LISTED RECORDS Block Start

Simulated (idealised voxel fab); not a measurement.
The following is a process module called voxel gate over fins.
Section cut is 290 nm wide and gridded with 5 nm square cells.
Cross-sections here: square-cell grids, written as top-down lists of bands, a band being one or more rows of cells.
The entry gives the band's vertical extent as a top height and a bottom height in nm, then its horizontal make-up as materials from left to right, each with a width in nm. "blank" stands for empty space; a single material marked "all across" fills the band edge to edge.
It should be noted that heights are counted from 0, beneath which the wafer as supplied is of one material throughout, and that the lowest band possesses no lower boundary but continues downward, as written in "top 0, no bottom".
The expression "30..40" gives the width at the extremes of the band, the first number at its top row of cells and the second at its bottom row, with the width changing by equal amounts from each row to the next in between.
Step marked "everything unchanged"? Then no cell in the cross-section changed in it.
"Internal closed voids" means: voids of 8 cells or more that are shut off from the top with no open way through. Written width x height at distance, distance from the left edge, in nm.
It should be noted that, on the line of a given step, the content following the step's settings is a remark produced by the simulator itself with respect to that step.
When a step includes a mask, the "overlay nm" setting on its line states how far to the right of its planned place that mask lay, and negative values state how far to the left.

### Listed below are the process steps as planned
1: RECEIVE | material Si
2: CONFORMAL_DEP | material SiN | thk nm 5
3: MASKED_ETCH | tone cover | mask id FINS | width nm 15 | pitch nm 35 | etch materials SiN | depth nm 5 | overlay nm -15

LISTED RECORDS Block End

WORK ORDER
Restate word for word the entries above from the line with "It should be noted that heights" through the line with "### Listed below", inclusive, leaving out everything else.

EXERCISE ANSWER
It should be noted that heights are counted from 0, beneath which the wafer as supplied is of one material throughout, and that the lowest band possesses no lower boundary but continues downward, as written in "top 0, no bottom".
The expression "30..40" gives the width at the extremes of the band, the first number at its top row of cells and the second at its bottom row, with the width changing by equal amounts from each row to the next in between.
Step marked "everything unchanged"? Then no cell in the cross-section changed in it.
"Internal closed voids" means: voids of 8 cells or more that are shut off from the top with no open way through. Written width x height at distance, distance from the left edge, in nm.
It should be noted that, on the line of a given step, the content following the step's settings is a remark produced by the simulator itself with respect to that step.
When a step includes a mask, the "overlay nm" setting on its line states how far to the right of its planned place that mask lay, and negative values state how far to the left.

### Listed below are the process steps as planned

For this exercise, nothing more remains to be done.